TASK ITEM:
Include in the output exactly the lines from the opening of the data through the line containing "lamp_pct: lamp's power; % of full; usual 90", and nothing more.

(INFORMATION GIVEN Opens)
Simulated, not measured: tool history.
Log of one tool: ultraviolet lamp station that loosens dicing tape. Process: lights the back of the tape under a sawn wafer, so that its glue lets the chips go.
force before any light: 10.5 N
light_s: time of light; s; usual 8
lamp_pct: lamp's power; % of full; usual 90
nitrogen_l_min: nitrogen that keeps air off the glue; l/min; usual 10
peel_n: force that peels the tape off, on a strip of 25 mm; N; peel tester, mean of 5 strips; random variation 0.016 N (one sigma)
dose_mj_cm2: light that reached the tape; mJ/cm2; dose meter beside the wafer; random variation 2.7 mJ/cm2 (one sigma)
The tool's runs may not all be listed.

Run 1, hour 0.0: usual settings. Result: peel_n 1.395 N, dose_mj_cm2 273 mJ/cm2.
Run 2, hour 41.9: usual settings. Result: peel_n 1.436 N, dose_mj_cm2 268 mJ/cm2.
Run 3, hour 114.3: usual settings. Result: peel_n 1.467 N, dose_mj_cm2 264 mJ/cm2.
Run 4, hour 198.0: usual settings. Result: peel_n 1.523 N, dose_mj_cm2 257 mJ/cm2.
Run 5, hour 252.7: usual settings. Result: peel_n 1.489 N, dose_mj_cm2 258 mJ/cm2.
(INFORMATION GIVEN Closes)

TASK SOLUTION:
Simulated, not measured: tool history.
Log of one tool: ultraviolet lamp station that loosens dicing tape. Process: lights the back of the tape under a sawn wafer, so that its glue lets the chips go.
force before any light: 10.5 N
light_s: time of light; s; usual 8
lamp_pct: lamp's power; % of full; usual 90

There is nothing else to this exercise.